= Beginning of Section =
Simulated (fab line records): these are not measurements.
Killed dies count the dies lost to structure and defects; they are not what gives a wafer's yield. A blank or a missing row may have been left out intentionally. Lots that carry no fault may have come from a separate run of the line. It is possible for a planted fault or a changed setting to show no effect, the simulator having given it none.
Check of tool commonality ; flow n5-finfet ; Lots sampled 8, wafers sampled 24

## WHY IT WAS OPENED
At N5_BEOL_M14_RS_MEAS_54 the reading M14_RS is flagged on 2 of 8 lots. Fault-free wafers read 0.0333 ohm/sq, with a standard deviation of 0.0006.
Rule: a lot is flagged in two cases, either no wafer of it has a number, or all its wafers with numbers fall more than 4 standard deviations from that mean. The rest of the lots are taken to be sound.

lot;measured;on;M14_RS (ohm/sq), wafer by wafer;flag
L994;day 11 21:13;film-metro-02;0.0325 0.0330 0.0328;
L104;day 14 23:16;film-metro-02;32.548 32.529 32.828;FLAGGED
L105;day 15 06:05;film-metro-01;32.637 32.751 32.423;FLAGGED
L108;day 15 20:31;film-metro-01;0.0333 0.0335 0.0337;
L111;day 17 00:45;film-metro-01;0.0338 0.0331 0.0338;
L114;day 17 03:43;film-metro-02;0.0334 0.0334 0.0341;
= End of Section =

Copy the whole listing above once more, character for character.

= RESPONSE BOX =
Simulated (fab line records): these are not measurements.
Killed dies count the dies lost to structure and defects; they are not what gives a wafer's yield. A blank or a missing row may have been left out intentionally. Lots that carry no fault may have come from a separate run of the line. It is possible for a planted fault or a changed setting to show no effect, the simulator having given it none.
Check of tool commonality ; flow n5-finfet ; Lots sampled 8, wafers sampled 24

## WHY IT WAS OPENED
At N5_BEOL_M14_RS_MEAS_54 the reading M14_RS is flagged on 2 of 8 lots. Fault-free wafers read 0.0333 ohm/sq, with a standard deviation of 0.0006.
Rule: a lot is flagged in two cases, either no wafer of it has a number, or all its wafers with numbers fall more than 4 standard deviations from that mean. The rest of the lots are taken to be sound.

lot;measured;on;M14_RS (ohm/sq), wafer by wafer;flag
L994;day 11 21:13;film-metro-02;0.0325 0.0330 0.0328;
L104;day 14 23:16;film-metro-02;32.548 32.529 32.828;FLAGGED
L105;day 15 06:05;film-metro-01;32.637 32.751 32.423;FLAGGED
L108;day 15 20:31;film-metro-01;0.0333 0.0335 0.0337;
L111;day 17 00:45;film-metro-01;0.0338 0.0331 0.0338;
L114;day 17 03:43;film-metro-02;0.0334 0.0334 0.0341;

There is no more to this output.